◆ ◆ ◆
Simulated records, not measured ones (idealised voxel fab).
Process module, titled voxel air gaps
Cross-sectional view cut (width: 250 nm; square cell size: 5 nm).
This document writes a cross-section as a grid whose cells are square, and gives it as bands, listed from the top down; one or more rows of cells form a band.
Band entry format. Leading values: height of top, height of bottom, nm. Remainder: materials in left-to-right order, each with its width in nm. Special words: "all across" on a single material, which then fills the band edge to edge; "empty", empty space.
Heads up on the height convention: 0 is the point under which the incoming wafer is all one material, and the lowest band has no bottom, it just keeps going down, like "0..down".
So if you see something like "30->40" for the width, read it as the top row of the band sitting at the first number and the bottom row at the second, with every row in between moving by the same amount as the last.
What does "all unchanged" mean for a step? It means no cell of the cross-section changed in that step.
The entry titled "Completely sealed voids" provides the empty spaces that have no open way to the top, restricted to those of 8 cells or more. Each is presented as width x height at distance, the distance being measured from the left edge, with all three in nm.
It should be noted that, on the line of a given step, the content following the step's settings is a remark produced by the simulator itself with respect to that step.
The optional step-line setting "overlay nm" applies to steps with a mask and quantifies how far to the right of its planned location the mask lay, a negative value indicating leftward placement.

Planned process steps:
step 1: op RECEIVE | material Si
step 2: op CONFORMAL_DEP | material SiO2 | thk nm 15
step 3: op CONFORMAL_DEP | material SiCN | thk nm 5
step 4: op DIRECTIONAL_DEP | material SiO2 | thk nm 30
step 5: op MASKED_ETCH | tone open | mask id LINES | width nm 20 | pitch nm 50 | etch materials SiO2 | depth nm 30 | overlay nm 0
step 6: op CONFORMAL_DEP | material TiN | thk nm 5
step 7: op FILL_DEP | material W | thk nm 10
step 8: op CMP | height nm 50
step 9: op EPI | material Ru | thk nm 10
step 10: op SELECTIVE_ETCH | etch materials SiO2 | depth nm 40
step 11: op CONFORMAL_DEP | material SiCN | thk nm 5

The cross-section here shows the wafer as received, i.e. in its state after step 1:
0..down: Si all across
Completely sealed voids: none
◆ ◆ ◆

Required action | Going down the listing above, begin printing at the line with "Process module, titled voxel air gaps" and finish with the line with "This document writes", exactly as they appear.

Written solution |
Process module, titled voxel air gaps
Cross-sectional view cut (width: 250 nm; square cell size: 5 nm).
This document writes a cross-section as a grid whose cells are square, and gives it as bands, listed from the top down; one or more rows of cells form a band.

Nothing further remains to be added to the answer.